--- Given entries ---
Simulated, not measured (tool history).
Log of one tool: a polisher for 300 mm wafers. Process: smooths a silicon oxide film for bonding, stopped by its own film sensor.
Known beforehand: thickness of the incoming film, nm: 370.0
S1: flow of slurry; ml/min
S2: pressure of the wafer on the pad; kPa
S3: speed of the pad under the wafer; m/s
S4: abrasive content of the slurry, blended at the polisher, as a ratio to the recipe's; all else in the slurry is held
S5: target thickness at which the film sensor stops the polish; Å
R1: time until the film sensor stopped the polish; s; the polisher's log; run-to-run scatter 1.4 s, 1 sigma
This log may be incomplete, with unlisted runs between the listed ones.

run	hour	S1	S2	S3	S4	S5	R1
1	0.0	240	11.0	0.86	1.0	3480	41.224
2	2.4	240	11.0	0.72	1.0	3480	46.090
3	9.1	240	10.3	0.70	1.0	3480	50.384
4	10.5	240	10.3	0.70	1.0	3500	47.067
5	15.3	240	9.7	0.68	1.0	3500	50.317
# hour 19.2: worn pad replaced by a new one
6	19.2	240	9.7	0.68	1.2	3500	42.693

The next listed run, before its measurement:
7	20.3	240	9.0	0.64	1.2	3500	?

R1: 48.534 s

--- Work item ---
Please give an exact copy of the entries above, from the line with "Log of one tool: a" down to the line with "S4: abrasive content", inclusive, and nothing else.

--- Expected answer ---
Log of one tool: a polisher for 300 mm wafers. Process: smooths a silicon oxide film for bonding, stopped by its own film sensor.
Known beforehand: thickness of the incoming film, nm: 370.0
S1: flow of slurry; ml/min
S2: pressure of the wafer on the pad; kPa
S3: speed of the pad under the wafer; m/s
S4: abrasive content of the slurry, blended at the polisher, as a ratio to the recipe's; all else in the slurry is held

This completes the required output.